Segment Start: DATA FOR REVIEW

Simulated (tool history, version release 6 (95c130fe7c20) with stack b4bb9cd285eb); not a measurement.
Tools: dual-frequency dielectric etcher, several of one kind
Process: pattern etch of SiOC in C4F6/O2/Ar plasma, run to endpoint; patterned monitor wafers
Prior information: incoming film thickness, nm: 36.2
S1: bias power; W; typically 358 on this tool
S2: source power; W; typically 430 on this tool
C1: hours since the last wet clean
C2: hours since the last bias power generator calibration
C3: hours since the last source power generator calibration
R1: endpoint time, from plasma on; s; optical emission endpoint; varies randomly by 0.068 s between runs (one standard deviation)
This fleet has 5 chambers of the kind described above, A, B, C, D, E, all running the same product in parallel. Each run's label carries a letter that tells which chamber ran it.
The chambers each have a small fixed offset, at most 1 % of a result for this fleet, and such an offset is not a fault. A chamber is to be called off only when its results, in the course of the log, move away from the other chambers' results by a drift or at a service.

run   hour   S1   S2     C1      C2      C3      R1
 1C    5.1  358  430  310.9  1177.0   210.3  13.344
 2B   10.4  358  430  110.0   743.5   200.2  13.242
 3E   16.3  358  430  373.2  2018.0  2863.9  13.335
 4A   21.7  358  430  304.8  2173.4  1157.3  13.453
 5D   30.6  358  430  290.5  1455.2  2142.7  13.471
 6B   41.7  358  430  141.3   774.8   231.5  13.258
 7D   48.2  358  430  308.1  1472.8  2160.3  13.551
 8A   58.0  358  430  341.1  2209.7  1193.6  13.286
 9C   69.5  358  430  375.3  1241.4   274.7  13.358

Segment End: DATA FOR REVIEW

### ASSIGNED TASK
As listed above, the lines from the line with "Prior information: incoming" to the line with "R1: endpoint time, from" are to be echoed exactly, with both ends included and nothing added.

### WRITTEN SOLUTION
Prior information: incoming film thickness, nm: 36.2
S1: bias power; W; typically 358 on this tool
S2: source power; W; typically 430 on this tool
C1: hours since the last wet clean
C2: hours since the last bias power generator calibration
C3: hours since the last source power generator calibration
R1: endpoint time, from plasma on; s; optical emission endpoint; varies randomly by 0.068 s between runs (one standard deviation)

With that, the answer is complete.